> [Work order] Return only the lines of the listing below that run from the line with "A process module" through the line with "The width of", both ends included, exactly as written.

> [Entries provided]
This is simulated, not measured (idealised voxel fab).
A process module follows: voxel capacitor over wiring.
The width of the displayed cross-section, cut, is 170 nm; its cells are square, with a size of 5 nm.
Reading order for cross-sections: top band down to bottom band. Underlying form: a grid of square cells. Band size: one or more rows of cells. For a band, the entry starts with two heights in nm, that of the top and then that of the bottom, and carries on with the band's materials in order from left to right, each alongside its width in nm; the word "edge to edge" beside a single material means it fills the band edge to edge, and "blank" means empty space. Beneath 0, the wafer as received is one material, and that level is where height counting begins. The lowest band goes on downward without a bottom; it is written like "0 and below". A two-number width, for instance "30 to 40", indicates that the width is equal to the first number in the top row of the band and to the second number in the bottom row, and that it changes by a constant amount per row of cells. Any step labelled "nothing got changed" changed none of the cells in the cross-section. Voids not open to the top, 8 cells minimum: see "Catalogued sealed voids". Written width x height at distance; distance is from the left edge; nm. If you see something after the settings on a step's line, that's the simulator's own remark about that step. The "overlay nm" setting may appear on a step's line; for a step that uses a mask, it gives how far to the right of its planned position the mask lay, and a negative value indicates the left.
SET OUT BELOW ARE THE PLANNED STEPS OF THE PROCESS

> [Written solution]
A process module follows: voxel capacitor over wiring.
The width of the displayed cross-section, cut, is 170 nm; its cells are square, with a size of 5 nm.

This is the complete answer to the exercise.